╔══

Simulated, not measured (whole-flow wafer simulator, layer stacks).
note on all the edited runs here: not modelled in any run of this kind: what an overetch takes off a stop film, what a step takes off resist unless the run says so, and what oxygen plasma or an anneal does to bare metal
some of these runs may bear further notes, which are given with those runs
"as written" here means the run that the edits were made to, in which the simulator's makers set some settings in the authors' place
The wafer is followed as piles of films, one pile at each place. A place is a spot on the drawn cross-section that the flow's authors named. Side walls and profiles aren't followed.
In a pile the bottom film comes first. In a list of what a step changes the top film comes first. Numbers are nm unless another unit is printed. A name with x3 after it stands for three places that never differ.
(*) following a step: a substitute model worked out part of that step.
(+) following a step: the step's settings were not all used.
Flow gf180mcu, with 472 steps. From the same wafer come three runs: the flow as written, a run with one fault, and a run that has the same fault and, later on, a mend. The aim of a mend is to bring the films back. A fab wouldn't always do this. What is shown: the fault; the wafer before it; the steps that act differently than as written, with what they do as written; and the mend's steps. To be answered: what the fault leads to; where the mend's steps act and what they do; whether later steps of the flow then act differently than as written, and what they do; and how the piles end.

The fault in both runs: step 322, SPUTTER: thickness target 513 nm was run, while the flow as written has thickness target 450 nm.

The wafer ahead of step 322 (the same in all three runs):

╚══

▶ ASSIGNED TASK
Reproduce the listing word for word from its first line up to and including the line with "the authors' place". Give no other lines.

▶ ANSWER BOX
Simulated, not measured (whole-flow wafer simulator, layer stacks).
note on all the edited runs here: not modelled in any run of this kind: what an overetch takes off a stop film, what a step takes off resist unless the run says so, and what oxygen plasma or an anneal does to bare metal
some of these runs may bear further notes, which are given with those runs
"as written" here means the run that the edits were made to, in which the simulator's makers set some settings in the authors' place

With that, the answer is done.